Assigned task: Please restate the material below word for word, from the first line through the one that contains "This is section", inclusive.

Data under study START

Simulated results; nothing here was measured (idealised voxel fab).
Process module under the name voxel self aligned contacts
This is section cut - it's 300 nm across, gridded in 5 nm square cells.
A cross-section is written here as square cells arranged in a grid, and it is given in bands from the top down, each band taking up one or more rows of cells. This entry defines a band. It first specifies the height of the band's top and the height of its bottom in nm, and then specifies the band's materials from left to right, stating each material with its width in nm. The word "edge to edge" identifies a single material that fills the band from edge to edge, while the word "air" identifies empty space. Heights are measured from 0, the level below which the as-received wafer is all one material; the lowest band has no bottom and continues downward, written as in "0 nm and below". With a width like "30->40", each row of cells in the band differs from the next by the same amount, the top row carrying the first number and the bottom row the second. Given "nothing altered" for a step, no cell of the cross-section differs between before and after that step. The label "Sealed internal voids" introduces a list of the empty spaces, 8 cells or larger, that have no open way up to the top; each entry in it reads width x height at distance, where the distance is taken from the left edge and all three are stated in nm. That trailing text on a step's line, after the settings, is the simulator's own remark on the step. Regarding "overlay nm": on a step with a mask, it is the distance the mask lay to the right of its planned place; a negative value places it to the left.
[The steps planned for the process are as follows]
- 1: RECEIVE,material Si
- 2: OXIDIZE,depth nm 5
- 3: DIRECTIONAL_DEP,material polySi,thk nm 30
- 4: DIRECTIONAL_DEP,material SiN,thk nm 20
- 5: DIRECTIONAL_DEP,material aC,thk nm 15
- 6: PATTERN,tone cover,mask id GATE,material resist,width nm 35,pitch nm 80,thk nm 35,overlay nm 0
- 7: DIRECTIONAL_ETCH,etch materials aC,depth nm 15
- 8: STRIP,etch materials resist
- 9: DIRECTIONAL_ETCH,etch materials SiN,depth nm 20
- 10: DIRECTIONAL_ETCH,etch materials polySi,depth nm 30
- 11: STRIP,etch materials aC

Data under study END

Written answer:
Simulated results; nothing here was measured (idealised voxel fab).
Process module under the name voxel self aligned contacts
This is section cut - it's 300 nm across, gridded in 5 nm square cells.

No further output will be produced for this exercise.